_EXERCISE_
The entries need to be copied exactly.

(Beginning of DATA)
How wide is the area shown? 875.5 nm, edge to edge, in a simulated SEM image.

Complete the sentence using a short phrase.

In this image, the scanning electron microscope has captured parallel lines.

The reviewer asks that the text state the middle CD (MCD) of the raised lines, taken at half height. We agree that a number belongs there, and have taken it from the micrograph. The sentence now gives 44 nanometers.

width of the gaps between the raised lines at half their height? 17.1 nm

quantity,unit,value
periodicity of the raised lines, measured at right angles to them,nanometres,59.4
(End of DATA)

_TASK ANSWER_
How wide is the area shown? 875.5 nm, edge to edge, in a simulated SEM image.

Complete the sentence using a short phrase.

In this image, the scanning electron microscope has captured parallel lines.

The reviewer asks that the text state the middle CD (MCD) of the raised lines, taken at half height. We agree that a number belongs there, and have taken it from the micrograph. The sentence now gives 44 nanometers.

width of the gaps between the raised lines at half their height? 17.1 nm

quantity,unit,value
periodicity of the raised lines, measured at right angles to them,nanometres,59.4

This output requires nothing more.